Using the data below, return the stretch from the line that contains "6 op OXIDIZE | depth nm 15" through the line that contains "thk nm 25 |", both included, exactly as it stands and nothing beyond it.

# EXTRACTED DATA

========================================

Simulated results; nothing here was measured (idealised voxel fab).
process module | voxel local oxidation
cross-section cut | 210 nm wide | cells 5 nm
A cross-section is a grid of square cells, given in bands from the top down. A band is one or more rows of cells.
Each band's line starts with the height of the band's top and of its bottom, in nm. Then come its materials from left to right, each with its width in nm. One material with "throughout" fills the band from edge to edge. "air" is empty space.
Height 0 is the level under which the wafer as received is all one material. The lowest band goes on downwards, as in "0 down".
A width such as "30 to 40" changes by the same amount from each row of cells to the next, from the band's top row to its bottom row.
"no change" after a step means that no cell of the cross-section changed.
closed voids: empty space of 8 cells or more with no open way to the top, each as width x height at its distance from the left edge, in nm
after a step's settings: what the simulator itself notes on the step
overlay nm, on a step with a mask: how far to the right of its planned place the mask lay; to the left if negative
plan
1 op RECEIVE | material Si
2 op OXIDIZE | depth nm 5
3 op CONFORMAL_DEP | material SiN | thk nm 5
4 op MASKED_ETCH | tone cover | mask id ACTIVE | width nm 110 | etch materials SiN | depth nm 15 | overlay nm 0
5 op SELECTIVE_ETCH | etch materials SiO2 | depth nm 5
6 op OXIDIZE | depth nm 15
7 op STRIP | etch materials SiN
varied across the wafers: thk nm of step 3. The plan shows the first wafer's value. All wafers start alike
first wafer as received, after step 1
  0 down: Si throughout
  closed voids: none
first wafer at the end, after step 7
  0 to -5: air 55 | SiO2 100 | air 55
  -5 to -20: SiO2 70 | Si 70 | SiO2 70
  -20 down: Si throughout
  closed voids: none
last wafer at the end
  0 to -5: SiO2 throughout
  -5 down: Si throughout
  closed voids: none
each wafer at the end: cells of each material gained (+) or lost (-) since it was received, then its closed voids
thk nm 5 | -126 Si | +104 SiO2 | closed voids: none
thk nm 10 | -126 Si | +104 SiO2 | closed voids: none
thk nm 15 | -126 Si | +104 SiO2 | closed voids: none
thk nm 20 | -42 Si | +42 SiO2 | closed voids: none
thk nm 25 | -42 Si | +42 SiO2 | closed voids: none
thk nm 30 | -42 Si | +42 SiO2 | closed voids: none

========================================

# EXERCISE SOLUTION
6 op OXIDIZE | depth nm 15
7 op STRIP | etch materials SiN
varied across the wafers: thk nm of step 3. The plan shows the first wafer's value. All wafers start alike
first wafer as received, after step 1
  0 down: Si throughout
  closed voids: none
first wafer at the end, after step 7
  0 to -5: air 55 | SiO2 100 | air 55
  -5 to -20: SiO2 70 | Si 70 | SiO2 70
  -20 down: Si throughout
  closed voids: none
last wafer at the end
  0 to -5: SiO2 throughout
  -5 down: Si throughout
  closed voids: none
each wafer at the end: cells of each material gained (+) or lost (-) since it was received, then its closed voids
thk nm 5 | -126 Si | +104 SiO2 | closed voids: none
thk nm 10 | -126 Si | +104 SiO2 | closed voids: none
thk nm 15 | -126 Si | +104 SiO2 | closed voids: none
thk nm 20 | -42 Si | +42 SiO2 | closed voids: none
thk nm 25 | -42 Si | +42 SiO2 | closed voids: none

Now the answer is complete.